*Assigned task*. Give all the records again, with no alterations.

*** Opening of Stored data ***
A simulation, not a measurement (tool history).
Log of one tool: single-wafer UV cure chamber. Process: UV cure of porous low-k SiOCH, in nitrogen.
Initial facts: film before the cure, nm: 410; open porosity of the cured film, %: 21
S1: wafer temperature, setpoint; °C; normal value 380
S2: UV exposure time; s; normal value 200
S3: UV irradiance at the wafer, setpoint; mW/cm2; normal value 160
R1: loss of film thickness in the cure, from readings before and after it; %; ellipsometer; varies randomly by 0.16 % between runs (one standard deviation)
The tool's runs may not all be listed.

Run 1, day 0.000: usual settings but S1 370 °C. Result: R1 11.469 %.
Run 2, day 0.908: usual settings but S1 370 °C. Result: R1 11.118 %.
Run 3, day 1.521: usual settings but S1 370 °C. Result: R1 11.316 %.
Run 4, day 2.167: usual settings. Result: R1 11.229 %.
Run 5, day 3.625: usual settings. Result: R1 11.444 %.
*** Close of Stored data ***

*Your response*.
A simulation, not a measurement (tool history).
Log of one tool: single-wafer UV cure chamber. Process: UV cure of porous low-k SiOCH, in nitrogen.
Initial facts: film before the cure, nm: 410; open porosity of the cured film, %: 21
S1: wafer temperature, setpoint; °C; normal value 380
S2: UV exposure time; s; normal value 200
S3: UV irradiance at the wafer, setpoint; mW/cm2; normal value 160
R1: loss of film thickness in the cure, from readings before and after it; %; ellipsometer; varies randomly by 0.16 % between runs (one standard deviation)
The tool's runs may not all be listed.

Run 1, day 0.000: usual settings but S1 370 °C. Result: R1 11.469 %.
Run 2, day 0.908: usual settings but S1 370 °C. Result: R1 11.118 %.
Run 3, day 1.521: usual settings but S1 370 °C. Result: R1 11.316 %.
Run 4, day 2.167: usual settings. Result: R1 11.229 %.
Run 5, day 3.625: usual settings. Result: R1 11.444 %.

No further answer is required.